[Start of section]
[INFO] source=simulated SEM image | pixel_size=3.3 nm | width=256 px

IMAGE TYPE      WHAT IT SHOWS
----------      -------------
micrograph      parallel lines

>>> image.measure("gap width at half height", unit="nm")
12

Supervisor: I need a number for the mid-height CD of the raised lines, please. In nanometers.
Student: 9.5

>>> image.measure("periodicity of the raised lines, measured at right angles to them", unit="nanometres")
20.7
[End of section]

EXERCISE:
Restate every record above, exactly, in full.

EXERCISE SOLUTION:
[INFO] source=simulated SEM image | pixel_size=3.3 nm | width=256 px

IMAGE TYPE      WHAT IT SHOWS
----------      -------------
micrograph      parallel lines

>>> image.measure("gap width at half height", unit="nm")
12

Supervisor: I need a number for the mid-height CD of the raised lines, please. In nanometers.
Student: 9.5

>>> image.measure("periodicity of the raised lines, measured at right angles to them", unit="nanometres")
20.7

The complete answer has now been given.